## Requirement
Exactly as written, return every line of the data below.

### Supplied material ###

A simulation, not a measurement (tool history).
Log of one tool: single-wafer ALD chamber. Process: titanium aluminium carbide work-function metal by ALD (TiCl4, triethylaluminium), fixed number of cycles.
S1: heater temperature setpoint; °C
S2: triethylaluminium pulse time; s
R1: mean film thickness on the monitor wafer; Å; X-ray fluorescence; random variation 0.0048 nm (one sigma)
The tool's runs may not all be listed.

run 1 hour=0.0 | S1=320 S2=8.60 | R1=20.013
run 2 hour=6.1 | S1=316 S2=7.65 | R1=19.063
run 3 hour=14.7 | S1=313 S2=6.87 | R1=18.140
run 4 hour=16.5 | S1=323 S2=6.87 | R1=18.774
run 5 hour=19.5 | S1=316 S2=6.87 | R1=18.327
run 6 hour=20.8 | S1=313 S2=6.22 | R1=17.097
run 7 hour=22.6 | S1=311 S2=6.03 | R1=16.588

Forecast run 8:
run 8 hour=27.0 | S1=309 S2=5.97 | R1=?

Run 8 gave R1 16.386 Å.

###

## Problem solution
A simulation, not a measurement (tool history).
Log of one tool: single-wafer ALD chamber. Process: titanium aluminium carbide work-function metal by ALD (TiCl4, triethylaluminium), fixed number of cycles.
S1: heater temperature setpoint; °C
S2: triethylaluminium pulse time; s
R1: mean film thickness on the monitor wafer; Å; X-ray fluorescence; random variation 0.0048 nm (one sigma)
The tool's runs may not all be listed.

run 1 hour=0.0 | S1=320 S2=8.60 | R1=20.013
run 2 hour=6.1 | S1=316 S2=7.65 | R1=19.063
run 3 hour=14.7 | S1=313 S2=6.87 | R1=18.140
run 4 hour=16.5 | S1=323 S2=6.87 | R1=18.774
run 5 hour=19.5 | S1=316 S2=6.87 | R1=18.327
run 6 hour=20.8 | S1=313 S2=6.22 | R1=17.097
run 7 hour=22.6 | S1=311 S2=6.03 | R1=16.588

Forecast run 8:
run 8 hour=27.0 | S1=309 S2=5.97 | R1=?

Run 8 gave R1 16.386 Å.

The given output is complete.